§ Work item: Extract, without alteration, each line from the start of the listing to the line bearing "Heights are reckoned".

[[ Information supplied, beginning ]]

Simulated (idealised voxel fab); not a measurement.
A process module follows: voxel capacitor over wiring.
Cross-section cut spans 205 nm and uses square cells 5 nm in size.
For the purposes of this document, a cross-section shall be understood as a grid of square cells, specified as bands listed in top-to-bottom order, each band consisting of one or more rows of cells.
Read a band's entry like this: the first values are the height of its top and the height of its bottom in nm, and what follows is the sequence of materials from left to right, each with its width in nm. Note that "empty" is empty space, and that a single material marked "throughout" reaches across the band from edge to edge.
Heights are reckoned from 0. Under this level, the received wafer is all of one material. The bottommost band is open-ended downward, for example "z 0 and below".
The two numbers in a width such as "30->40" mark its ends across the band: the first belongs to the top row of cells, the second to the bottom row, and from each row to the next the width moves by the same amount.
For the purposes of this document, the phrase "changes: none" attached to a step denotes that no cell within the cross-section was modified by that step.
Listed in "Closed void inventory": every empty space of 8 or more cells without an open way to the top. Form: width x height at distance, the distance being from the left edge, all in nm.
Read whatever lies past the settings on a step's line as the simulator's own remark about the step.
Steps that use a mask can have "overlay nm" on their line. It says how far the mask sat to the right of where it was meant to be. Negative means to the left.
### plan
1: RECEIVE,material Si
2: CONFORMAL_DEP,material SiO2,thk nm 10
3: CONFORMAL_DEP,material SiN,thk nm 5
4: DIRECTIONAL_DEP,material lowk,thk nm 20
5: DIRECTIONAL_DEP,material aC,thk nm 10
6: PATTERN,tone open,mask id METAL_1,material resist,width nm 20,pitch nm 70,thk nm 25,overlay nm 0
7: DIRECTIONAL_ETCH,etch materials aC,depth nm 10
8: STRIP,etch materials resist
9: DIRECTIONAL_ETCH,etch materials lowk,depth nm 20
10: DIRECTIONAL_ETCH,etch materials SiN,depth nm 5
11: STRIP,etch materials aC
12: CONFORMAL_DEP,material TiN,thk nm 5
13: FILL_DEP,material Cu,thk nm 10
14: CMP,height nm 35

[[ Information supplied, end ]]

§ Written solution:
Simulated (idealised voxel fab); not a measurement.
A process module follows: voxel capacitor over wiring.
Cross-section cut spans 205 nm and uses square cells 5 nm in size.
For the purposes of this document, a cross-section shall be understood as a grid of square cells, specified as bands listed in top-to-bottom order, each band consisting of one or more rows of cells.
Read a band's entry like this: the first values are the height of its top and the height of its bottom in nm, and what follows is the sequence of materials from left to right, each with its width in nm. Note that "empty" is empty space, and that a single material marked "throughout" reaches across the band from edge to edge.
Heights are reckoned from 0. Under this level, the received wafer is all of one material. The bottommost band is open-ended downward, for example "z 0 and below".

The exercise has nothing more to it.